§ MATERIAL PROVIDED
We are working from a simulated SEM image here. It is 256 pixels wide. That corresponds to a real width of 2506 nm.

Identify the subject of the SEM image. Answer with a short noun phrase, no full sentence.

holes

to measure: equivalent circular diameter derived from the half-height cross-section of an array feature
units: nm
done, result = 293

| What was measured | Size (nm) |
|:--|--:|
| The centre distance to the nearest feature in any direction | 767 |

§ WORK ITEM
From the first line of the data above to the line holding "done, result = 293", reproduce each line exactly; emit no other lines.

§ ANSWER SPACE
We are working from a simulated SEM image here. It is 256 pixels wide. That corresponds to a real width of 2506 nm.

Identify the subject of the SEM image. Answer with a short noun phrase, no full sentence.

holes

to measure: equivalent circular diameter derived from the half-height cross-section of an array feature
units: nm
done, result = 293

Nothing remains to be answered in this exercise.